WORK ORDER: The entries are to be repeated in full, without any change.

LISTED ENTRIES:
☆ ☆ ☆ ☆ ☆

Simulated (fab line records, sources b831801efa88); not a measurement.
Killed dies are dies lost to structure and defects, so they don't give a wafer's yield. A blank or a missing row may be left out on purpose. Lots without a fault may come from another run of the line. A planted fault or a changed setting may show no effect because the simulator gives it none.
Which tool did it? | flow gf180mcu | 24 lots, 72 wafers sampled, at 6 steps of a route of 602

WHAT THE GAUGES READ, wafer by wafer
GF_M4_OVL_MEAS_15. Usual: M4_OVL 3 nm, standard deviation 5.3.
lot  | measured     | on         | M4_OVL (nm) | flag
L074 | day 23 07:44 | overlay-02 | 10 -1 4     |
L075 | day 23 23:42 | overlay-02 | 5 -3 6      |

☆ ☆ ☆ ☆ ☆

ANSWER SPACE:
Simulated (fab line records, sources b831801efa88); not a measurement.
Killed dies are dies lost to structure and defects, so they don't give a wafer's yield. A blank or a missing row may be left out on purpose. Lots without a fault may come from another run of the line. A planted fault or a changed setting may show no effect because the simulator gives it none.
Which tool did it? | flow gf180mcu | 24 lots, 72 wafers sampled, at 6 steps of a route of 602

WHAT THE GAUGES READ, wafer by wafer
GF_M4_OVL_MEAS_15. Usual: M4_OVL 3 nm, standard deviation 5.3.
lot  | measured     | on         | M4_OVL (nm) | flag
L074 | day 23 07:44 | overlay-02 | 10 -1 4     |
L075 | day 23 23:42 | overlay-02 | 5 -3 6      |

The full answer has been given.